=======

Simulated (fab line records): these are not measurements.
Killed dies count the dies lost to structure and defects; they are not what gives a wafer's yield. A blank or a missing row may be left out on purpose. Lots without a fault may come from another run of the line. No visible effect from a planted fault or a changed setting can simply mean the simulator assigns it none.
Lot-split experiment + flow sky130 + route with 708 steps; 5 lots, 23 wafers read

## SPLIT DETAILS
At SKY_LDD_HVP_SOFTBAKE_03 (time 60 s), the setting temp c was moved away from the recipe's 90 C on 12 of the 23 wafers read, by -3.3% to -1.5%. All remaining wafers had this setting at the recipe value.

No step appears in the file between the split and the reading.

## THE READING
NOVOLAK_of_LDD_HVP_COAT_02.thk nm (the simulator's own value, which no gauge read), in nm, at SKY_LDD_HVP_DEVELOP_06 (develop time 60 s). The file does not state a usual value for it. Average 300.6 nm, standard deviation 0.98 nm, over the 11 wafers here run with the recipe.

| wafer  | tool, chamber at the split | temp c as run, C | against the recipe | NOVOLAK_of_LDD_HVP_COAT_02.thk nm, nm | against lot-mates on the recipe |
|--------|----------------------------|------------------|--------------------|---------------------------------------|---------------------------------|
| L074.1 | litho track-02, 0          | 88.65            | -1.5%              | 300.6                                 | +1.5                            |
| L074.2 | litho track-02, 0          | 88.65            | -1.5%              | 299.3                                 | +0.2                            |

=======

> _WORK ITEM_
The records above must be repeated exactly, in their entirety.

> _ANSWER SECTION_
Simulated (fab line records): these are not measurements.
Killed dies count the dies lost to structure and defects; they are not what gives a wafer's yield. A blank or a missing row may be left out on purpose. Lots without a fault may come from another run of the line. No visible effect from a planted fault or a changed setting can simply mean the simulator assigns it none.
Lot-split experiment + flow sky130 + route with 708 steps; 5 lots, 23 wafers read

## SPLIT DETAILS
At SKY_LDD_HVP_SOFTBAKE_03 (time 60 s), the setting temp c was moved away from the recipe's 90 C on 12 of the 23 wafers read, by -3.3% to -1.5%. All remaining wafers had this setting at the recipe value.

No step appears in the file between the split and the reading.

## THE READING
NOVOLAK_of_LDD_HVP_COAT_02.thk nm (the simulator's own value, which no gauge read), in nm, at SKY_LDD_HVP_DEVELOP_06 (develop time 60 s). The file does not state a usual value for it. Average 300.6 nm, standard deviation 0.98 nm, over the 11 wafers here run with the recipe.

| wafer  | tool, chamber at the split | temp c as run, C | against the recipe | NOVOLAK_of_LDD_HVP_COAT_02.thk nm, nm | against lot-mates on the recipe |
|--------|----------------------------|------------------|--------------------|---------------------------------------|---------------------------------|
| L074.1 | litho track-02, 0          | 88.65            | -1.5%              | 300.6                                 | +1.5                            |
| L074.2 | litho track-02, 0          | 88.65            | -1.5%              | 299.3                                 | +0.2                            |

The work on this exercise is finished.